ASSIGNED TASK: The response should be a precise copy of every entry.

============================================================

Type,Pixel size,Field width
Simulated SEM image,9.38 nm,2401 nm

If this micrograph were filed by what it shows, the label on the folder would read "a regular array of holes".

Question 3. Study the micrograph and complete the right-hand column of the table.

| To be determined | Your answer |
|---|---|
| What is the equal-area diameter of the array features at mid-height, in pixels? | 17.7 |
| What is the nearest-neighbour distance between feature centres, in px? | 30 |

============================================================

REPLY:
Type,Pixel size,Field width
Simulated SEM image,9.38 nm,2401 nm

If this micrograph were filed by what it shows, the label on the folder would read "a regular array of holes".

Question 3. Study the micrograph and complete the right-hand column of the table.

| To be determined | Your answer |
|---|---|
| What is the equal-area diameter of the array features at mid-height, in pixels? | 17.7 |
| What is the nearest-neighbour distance between feature centres, in px? | 30 |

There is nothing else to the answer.